:: Exercise data ::
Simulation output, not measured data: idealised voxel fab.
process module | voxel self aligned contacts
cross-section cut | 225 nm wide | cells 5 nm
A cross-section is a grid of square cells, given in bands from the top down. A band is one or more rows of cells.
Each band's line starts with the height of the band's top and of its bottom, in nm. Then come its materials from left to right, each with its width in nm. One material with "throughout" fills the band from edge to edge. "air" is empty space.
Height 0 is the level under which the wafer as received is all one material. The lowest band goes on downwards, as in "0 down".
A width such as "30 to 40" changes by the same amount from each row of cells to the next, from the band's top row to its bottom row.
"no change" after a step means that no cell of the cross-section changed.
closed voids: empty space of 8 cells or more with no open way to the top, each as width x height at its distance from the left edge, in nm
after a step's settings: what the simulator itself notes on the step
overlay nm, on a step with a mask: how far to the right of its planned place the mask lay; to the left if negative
:::

Brief:
Repeat every record, keeping each word and mark exactly as it is.

Written response:
Simulation output, not measured data: idealised voxel fab.
process module | voxel self aligned contacts
cross-section cut | 225 nm wide | cells 5 nm
A cross-section is a grid of square cells, given in bands from the top down. A band is one or more rows of cells.
Each band's line starts with the height of the band's top and of its bottom, in nm. Then come its materials from left to right, each with its width in nm. One material with "throughout" fills the band from edge to edge. "air" is empty space.
Height 0 is the level under which the wafer as received is all one material. The lowest band goes on downwards, as in "0 down".
A width such as "30 to 40" changes by the same amount from each row of cells to the next, from the band's top row to its bottom row.
"no change" after a step means that no cell of the cross-section changed.
closed voids: empty space of 8 cells or more with no open way to the top, each as width x height at its distance from the left edge, in nm
after a step's settings: what the simulator itself notes on the step
overlay nm, on a step with a mask: how far to the right of its planned place the mask lay; to the left if negative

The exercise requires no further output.